▸ DATASET CONTENT
.....
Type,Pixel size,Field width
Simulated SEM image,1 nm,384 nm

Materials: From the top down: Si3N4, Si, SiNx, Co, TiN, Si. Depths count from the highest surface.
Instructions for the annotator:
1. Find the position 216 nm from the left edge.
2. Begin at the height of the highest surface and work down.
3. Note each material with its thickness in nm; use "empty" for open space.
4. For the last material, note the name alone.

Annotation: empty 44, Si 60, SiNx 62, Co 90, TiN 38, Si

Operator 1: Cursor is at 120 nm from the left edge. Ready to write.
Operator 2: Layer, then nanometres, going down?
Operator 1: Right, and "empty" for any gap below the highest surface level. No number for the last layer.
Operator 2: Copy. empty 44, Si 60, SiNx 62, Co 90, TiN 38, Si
.....

▸ TASK ITEM
Quote exactly the stretch of lines above that starts at the first one and ends at the line with "Operator 1: Right, and", and nothing beyond it.

▸ TASK OUTPUT
Type,Pixel size,Field width
Simulated SEM image,1 nm,384 nm

Materials: From the top down: Si3N4, Si, SiNx, Co, TiN, Si. Depths count from the highest surface.
Instructions for the annotator:
1. Find the position 216 nm from the left edge.
2. Begin at the height of the highest surface and work down.
3. Note each material with its thickness in nm; use "empty" for open space.
4. For the last material, note the name alone.

Annotation: empty 44, Si 60, SiNx 62, Co 90, TiN 38, Si

Operator 1: Cursor is at 120 nm from the left edge. Ready to write.
Operator 2: Layer, then nanometres, going down?
Operator 1: Right, and "empty" for any gap below the highest surface level. No number for the last layer.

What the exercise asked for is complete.